DATA SHOWN:
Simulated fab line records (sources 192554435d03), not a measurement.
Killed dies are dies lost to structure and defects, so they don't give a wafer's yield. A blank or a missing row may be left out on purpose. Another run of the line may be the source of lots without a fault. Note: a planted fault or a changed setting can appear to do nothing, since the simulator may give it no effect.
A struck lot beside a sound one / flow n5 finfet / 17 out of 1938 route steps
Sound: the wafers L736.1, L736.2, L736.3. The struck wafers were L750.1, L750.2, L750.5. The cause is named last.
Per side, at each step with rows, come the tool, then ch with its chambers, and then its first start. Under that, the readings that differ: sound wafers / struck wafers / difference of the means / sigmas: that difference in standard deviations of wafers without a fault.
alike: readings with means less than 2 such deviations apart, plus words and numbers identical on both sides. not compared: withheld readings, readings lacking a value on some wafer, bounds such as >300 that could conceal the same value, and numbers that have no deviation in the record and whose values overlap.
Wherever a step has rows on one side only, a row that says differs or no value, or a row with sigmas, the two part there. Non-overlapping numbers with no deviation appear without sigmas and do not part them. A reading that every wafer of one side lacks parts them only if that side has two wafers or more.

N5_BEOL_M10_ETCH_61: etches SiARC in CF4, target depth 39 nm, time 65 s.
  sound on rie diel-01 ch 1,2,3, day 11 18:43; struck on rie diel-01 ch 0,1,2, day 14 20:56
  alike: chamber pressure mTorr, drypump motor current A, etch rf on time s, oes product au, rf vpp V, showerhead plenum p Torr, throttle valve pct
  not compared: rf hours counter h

EXERCISE:
Extract the complete set of records unchanged.

EXERCISE RESULT:
Simulated fab line records (sources 192554435d03), not a measurement.
Killed dies are dies lost to structure and defects, so they don't give a wafer's yield. A blank or a missing row may be left out on purpose. Another run of the line may be the source of lots without a fault. Note: a planted fault or a changed setting can appear to do nothing, since the simulator may give it no effect.
A struck lot beside a sound one / flow n5 finfet / 17 out of 1938 route steps
Sound: the wafers L736.1, L736.2, L736.3. The struck wafers were L750.1, L750.2, L750.5. The cause is named last.
Per side, at each step with rows, come the tool, then ch with its chambers, and then its first start. Under that, the readings that differ: sound wafers / struck wafers / difference of the means / sigmas: that difference in standard deviations of wafers without a fault.
alike: readings with means less than 2 such deviations apart, plus words and numbers identical on both sides. not compared: withheld readings, readings lacking a value on some wafer, bounds such as >300 that could conceal the same value, and numbers that have no deviation in the record and whose values overlap.
Wherever a step has rows on one side only, a row that says differs or no value, or a row with sigmas, the two part there. Non-overlapping numbers with no deviation appear without sigmas and do not part them. A reading that every wafer of one side lacks parts them only if that side has two wafers or more.

N5_BEOL_M10_ETCH_61: etches SiARC in CF4, target depth 39 nm, time 65 s.
  sound on rie diel-01 ch 1,2,3, day 11 18:43; struck on rie diel-01 ch 0,1,2, day 14 20:56
  alike: chamber pressure mTorr, drypump motor current A, etch rf on time s, oes product au, rf vpp V, showerhead plenum p Torr, throttle valve pct
  not compared: rf hours counter h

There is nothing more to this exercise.